RECORDED INFORMATION:
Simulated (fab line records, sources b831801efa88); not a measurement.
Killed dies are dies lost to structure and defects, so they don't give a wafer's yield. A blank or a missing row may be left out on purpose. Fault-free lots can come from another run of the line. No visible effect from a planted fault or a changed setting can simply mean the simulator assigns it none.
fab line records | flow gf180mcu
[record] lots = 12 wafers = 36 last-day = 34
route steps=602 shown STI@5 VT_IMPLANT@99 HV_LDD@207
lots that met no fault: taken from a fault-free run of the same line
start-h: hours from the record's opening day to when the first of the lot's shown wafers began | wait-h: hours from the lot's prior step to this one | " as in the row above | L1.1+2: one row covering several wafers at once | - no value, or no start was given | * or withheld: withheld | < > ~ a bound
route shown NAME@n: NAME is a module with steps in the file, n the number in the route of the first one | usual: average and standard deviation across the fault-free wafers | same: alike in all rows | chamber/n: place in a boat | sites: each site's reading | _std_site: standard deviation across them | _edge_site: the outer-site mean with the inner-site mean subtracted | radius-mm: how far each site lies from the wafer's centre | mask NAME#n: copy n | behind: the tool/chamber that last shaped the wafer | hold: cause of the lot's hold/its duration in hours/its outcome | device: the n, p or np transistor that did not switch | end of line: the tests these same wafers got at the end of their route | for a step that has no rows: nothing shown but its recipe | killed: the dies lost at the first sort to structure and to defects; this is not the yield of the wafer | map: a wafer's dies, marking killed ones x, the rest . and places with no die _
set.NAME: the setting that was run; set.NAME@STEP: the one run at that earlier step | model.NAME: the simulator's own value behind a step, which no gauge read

ACTION ITEM:
In the data above, find the line that contains "Killed dies are" and the line that contains "start-h: hours from". Repeat exactly those lines and every line between them, and only those.

ANSWER AREA:
Killed dies are dies lost to structure and defects, so they don't give a wafer's yield. A blank or a missing row may be left out on purpose. Fault-free lots can come from another run of the line. No visible effect from a planted fault or a changed setting can simply mean the simulator assigns it none.
fab line records | flow gf180mcu
[record] lots = 12 wafers = 36 last-day = 34
route steps=602 shown STI@5 VT_IMPLANT@99 HV_LDD@207
lots that met no fault: taken from a fault-free run of the same line
start-h: hours from the record's opening day to when the first of the lot's shown wafers began | wait-h: hours from the lot's prior step to this one | " as in the row above | L1.1+2: one row covering several wafers at once | - no value, or no start was given | * or withheld: withheld | < > ~ a bound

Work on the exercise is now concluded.